====== EXTRACTED RECORDS ======
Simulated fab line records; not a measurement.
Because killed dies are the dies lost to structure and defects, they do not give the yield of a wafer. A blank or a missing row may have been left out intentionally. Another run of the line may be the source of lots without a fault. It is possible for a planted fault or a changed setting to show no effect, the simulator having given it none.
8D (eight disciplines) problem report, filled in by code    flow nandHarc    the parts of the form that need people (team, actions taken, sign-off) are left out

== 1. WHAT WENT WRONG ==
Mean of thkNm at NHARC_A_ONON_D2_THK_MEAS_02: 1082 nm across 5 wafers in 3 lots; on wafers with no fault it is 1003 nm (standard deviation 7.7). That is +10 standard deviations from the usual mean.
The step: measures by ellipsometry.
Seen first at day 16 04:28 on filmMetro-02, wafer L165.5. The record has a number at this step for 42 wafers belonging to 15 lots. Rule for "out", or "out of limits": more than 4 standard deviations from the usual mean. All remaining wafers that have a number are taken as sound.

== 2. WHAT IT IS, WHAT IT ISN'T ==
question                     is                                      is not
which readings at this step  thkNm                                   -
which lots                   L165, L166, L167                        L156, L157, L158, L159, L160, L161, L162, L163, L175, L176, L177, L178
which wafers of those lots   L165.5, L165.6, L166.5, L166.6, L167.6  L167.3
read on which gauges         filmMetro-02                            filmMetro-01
======

» **WORK ORDER**
Each line of the records, from the opening one through the line holding "Because killed dies", should be restated word for word, with nothing else in the answer.

» **TASK RESPONSE**
Simulated fab line records; not a measurement.
Because killed dies are the dies lost to structure and defects, they do not give the yield of a wafer. A blank or a missing row may have been left out intentionally. Another run of the line may be the source of lots without a fault. It is possible for a planted fault or a changed setting to show no effect, the simulator having given it none.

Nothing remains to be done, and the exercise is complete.